········

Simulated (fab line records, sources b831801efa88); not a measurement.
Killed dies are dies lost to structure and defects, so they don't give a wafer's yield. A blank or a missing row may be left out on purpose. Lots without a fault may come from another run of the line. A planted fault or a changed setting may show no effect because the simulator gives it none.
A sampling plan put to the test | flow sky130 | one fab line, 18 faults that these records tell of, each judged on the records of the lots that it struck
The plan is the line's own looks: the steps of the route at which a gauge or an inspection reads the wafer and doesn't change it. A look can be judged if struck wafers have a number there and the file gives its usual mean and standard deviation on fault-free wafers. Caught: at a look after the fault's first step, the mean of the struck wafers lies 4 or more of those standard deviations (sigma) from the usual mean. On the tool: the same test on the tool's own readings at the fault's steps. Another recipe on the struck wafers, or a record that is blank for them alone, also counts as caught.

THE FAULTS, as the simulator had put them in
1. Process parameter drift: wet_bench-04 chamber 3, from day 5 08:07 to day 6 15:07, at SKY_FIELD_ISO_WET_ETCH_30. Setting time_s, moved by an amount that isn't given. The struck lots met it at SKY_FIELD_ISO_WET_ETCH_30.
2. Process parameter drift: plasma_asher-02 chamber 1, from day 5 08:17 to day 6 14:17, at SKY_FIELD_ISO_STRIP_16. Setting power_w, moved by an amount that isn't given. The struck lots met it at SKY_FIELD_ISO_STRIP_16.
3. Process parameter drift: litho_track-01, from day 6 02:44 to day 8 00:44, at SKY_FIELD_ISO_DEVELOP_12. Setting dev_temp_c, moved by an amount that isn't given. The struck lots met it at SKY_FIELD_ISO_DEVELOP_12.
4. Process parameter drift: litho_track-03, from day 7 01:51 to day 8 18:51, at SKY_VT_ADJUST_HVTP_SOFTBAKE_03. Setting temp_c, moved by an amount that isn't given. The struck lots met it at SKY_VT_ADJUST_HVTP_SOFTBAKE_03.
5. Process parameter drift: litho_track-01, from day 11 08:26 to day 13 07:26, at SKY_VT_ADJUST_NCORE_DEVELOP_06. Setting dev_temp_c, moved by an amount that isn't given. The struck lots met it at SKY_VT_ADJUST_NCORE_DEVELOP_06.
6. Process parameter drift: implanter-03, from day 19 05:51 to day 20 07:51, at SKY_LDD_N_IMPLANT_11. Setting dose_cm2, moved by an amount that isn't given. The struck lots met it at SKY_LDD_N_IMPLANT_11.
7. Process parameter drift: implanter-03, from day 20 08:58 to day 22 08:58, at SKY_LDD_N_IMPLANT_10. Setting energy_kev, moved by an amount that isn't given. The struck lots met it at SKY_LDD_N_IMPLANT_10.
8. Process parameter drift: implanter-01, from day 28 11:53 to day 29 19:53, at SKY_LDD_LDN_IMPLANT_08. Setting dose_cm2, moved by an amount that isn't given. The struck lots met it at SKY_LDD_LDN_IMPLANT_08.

········

- _TASK ITEM_: Give back every line from the beginning of the records through the line holding "A sampling plan", exactly as it reads, and leave out the rest.

- _WRITTEN ANSWER_:
Simulated (fab line records, sources b831801efa88); not a measurement.
Killed dies are dies lost to structure and defects, so they don't give a wafer's yield. A blank or a missing row may be left out on purpose. Lots without a fault may come from another run of the line. A planted fault or a changed setting may show no effect because the simulator gives it none.
A sampling plan put to the test | flow sky130 | one fab line, 18 faults that these records tell of, each judged on the records of the lots that it struck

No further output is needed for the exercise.